▸ ENTRIES SHOWN:
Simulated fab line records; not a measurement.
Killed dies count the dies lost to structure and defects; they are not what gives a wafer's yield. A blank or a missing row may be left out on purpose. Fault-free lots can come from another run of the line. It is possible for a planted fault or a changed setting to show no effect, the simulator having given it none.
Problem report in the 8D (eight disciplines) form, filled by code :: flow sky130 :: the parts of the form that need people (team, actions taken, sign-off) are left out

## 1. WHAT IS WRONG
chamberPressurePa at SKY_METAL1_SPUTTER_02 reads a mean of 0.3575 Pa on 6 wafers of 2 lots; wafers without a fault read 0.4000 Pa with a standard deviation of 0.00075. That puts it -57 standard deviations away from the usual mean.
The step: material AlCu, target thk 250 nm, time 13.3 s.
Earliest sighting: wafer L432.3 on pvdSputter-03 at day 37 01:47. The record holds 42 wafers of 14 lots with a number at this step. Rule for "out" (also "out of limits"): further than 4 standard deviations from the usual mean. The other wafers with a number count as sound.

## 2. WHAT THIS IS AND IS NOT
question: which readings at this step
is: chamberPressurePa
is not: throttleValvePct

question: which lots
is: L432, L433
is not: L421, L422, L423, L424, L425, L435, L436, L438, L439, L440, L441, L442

▸ WORK ORDER:
Every record above needs to be copied exactly.

▸ TASK OUTPUT:
Simulated fab line records; not a measurement.
Killed dies count the dies lost to structure and defects; they are not what gives a wafer's yield. A blank or a missing row may be left out on purpose. Fault-free lots can come from another run of the line. It is possible for a planted fault or a changed setting to show no effect, the simulator having given it none.
Problem report in the 8D (eight disciplines) form, filled by code :: flow sky130 :: the parts of the form that need people (team, actions taken, sign-off) are left out

## 1. WHAT IS WRONG
chamberPressurePa at SKY_METAL1_SPUTTER_02 reads a mean of 0.3575 Pa on 6 wafers of 2 lots; wafers without a fault read 0.4000 Pa with a standard deviation of 0.00075. That puts it -57 standard deviations away from the usual mean.
The step: material AlCu, target thk 250 nm, time 13.3 s.
Earliest sighting: wafer L432.3 on pvdSputter-03 at day 37 01:47. The record holds 42 wafers of 14 lots with a number at this step. Rule for "out" (also "out of limits"): further than 4 standard deviations from the usual mean. The other wafers with a number count as sound.

## 2. WHAT THIS IS AND IS NOT
question: which readings at this step
is: chamberPressurePa
is not: throttleValvePct

question: which lots
is: L432, L433
is not: L421, L422, L423, L424, L425, L435, L436, L438, L439, L440, L441, L442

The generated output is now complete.